Source data:
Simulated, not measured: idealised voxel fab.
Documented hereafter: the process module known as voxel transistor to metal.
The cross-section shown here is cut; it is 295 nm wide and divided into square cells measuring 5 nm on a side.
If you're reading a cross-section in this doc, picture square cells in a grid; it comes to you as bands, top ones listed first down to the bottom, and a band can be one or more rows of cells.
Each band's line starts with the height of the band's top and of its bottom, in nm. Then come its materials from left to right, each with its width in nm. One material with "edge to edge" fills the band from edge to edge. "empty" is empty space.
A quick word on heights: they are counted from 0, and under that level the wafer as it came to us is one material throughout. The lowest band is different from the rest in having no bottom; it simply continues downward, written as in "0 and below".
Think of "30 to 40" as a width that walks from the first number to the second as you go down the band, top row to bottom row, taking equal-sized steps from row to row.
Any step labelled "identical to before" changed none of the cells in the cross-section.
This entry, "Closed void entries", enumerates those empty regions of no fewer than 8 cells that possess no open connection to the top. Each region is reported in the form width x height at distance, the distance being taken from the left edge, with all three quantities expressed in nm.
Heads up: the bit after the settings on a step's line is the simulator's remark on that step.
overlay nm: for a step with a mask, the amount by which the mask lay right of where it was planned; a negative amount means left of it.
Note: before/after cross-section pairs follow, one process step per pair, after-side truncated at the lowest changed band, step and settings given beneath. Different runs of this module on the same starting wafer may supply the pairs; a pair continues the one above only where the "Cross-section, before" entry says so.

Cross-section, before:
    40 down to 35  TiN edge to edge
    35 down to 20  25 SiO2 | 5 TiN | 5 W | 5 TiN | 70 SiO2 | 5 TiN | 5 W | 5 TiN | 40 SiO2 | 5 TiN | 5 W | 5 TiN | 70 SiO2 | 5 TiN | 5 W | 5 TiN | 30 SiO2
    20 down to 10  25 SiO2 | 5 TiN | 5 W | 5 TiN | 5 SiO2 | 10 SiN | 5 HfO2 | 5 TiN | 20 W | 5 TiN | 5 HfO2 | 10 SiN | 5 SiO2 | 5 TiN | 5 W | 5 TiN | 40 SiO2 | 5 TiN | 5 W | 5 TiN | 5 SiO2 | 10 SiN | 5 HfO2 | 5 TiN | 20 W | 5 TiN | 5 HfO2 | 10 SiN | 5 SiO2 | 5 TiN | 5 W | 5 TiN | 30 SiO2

Assignment: In the listing above, find the line with "overlay nm: for" and the line with "35 down to 20", then print exactly those lines and every line between them.

Answer space:
overlay nm: for a step with a mask, the amount by which the mask lay right of where it was planned; a negative amount means left of it.
Note: before/after cross-section pairs follow, one process step per pair, after-side truncated at the lowest changed band, step and settings given beneath. Different runs of this module on the same starting wafer may supply the pairs; a pair continues the one above only where the "Cross-section, before" entry says so.

Cross-section, before:
    40 down to 35  TiN edge to edge
    35 down to 20  25 SiO2 | 5 TiN | 5 W | 5 TiN | 70 SiO2 | 5 TiN | 5 W | 5 TiN | 40 SiO2 | 5 TiN | 5 W | 5 TiN | 70 SiO2 | 5 TiN | 5 W | 5 TiN | 30 SiO2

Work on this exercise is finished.